WORK ITEM:
In the material below, transcribe every line from the first through the line holding "step 11, ETCH", exactly, and stop after that line.

LISTED RECORDS:
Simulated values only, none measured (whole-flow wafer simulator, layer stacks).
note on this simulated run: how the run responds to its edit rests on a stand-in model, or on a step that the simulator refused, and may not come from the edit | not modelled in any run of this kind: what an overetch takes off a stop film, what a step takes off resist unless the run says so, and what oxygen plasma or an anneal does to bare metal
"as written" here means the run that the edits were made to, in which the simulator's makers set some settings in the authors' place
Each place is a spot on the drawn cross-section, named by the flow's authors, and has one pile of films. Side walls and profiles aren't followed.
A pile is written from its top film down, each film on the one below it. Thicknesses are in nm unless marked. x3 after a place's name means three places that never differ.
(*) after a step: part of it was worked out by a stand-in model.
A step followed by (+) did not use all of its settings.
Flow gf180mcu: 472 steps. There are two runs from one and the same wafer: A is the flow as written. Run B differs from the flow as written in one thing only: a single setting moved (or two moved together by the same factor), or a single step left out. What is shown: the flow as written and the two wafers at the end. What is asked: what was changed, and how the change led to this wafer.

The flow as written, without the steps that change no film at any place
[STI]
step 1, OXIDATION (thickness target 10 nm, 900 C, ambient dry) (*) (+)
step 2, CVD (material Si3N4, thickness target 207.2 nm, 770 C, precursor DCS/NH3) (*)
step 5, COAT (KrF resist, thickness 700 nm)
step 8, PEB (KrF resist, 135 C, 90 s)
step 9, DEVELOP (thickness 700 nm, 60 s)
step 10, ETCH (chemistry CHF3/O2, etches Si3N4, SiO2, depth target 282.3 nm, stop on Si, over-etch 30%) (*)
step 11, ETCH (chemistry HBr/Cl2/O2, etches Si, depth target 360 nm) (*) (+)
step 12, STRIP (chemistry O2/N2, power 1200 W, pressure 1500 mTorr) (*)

PROBLEM SOLUTION:
Simulated values only, none measured (whole-flow wafer simulator, layer stacks).
note on this simulated run: how the run responds to its edit rests on a stand-in model, or on a step that the simulator refused, and may not come from the edit | not modelled in any run of this kind: what an overetch takes off a stop film, what a step takes off resist unless the run says so, and what oxygen plasma or an anneal does to bare metal
"as written" here means the run that the edits were made to, in which the simulator's makers set some settings in the authors' place
Each place is a spot on the drawn cross-section, named by the flow's authors, and has one pile of films. Side walls and profiles aren't followed.
A pile is written from its top film down, each film on the one below it. Thicknesses are in nm unless marked. x3 after a place's name means three places that never differ.
(*) after a step: part of it was worked out by a stand-in model.
A step followed by (+) did not use all of its settings.
Flow gf180mcu: 472 steps. There are two runs from one and the same wafer: A is the flow as written. Run B differs from the flow as written in one thing only: a single setting moved (or two moved together by the same factor), or a single step left out. What is shown: the flow as written and the two wafers at the end. What is asked: what was changed, and how the change led to this wafer.

The flow as written, without the steps that change no film at any place
[STI]
step 1, OXIDATION (thickness target 10 nm, 900 C, ambient dry) (*) (+)
step 2, CVD (material Si3N4, thickness target 207.2 nm, 770 C, precursor DCS/NH3) (*)
step 5, COAT (KrF resist, thickness 700 nm)
step 8, PEB (KrF resist, 135 C, 90 s)
step 9, DEVELOP (thickness 700 nm, 60 s)
step 10, ETCH (chemistry CHF3/O2, etches Si3N4, SiO2, depth target 282.3 nm, stop on Si, over-etch 30%) (*)
step 11, ETCH (chemistry HBr/Cl2/O2, etches Si, depth target 360 nm) (*) (+)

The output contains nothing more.